━━━━━━━━━━━━━━━━━━━━

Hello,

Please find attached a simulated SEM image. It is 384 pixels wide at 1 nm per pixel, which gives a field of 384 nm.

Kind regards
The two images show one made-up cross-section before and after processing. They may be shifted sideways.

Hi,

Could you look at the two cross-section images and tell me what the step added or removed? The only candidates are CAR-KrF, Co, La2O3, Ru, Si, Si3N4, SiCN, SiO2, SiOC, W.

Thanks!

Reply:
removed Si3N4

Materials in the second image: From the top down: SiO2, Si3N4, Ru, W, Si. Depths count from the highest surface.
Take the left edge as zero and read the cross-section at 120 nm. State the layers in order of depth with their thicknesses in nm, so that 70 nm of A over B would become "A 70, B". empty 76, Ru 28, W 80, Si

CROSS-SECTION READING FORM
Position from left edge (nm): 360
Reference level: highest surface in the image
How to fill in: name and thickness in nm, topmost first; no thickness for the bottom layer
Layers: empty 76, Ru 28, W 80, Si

━━━━━━━━━━━━━━━━━━━━

#### [Exercise]
What are the lines above, starting at the one with "Take the left" and ending at the one with "Reference level: highest surface in the image"? Give them again exactly, and only them.

#### [Response box]
Take the left edge as zero and read the cross-section at 120 nm. State the layers in order of depth with their thicknesses in nm, so that 70 nm of A over B would become "A 70, B". empty 76, Ru 28, W 80, Si

CROSS-SECTION READING FORM
Position from left edge (nm): 360
Reference level: highest surface in the image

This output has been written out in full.